========

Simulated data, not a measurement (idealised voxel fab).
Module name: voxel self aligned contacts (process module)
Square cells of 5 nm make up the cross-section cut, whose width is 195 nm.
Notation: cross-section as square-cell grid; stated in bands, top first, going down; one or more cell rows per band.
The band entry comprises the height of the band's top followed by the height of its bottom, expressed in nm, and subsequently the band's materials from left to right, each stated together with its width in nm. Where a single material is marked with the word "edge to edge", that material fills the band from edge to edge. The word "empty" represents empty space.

========

■ Action item:
Reproduce the material exactly, from the first line to the last.

■ Solution:
Simulated data, not a measurement (idealised voxel fab).
Module name: voxel self aligned contacts (process module)
Square cells of 5 nm make up the cross-section cut, whose width is 195 nm.
Notation: cross-section as square-cell grid; stated in bands, top first, going down; one or more cell rows per band.
The band entry comprises the height of the band's top followed by the height of its bottom, expressed in nm, and subsequently the band's materials from left to right, each stated together with its width in nm. Where a single material is marked with the word "edge to edge", that material fills the band from edge to edge. The word "empty" represents empty space.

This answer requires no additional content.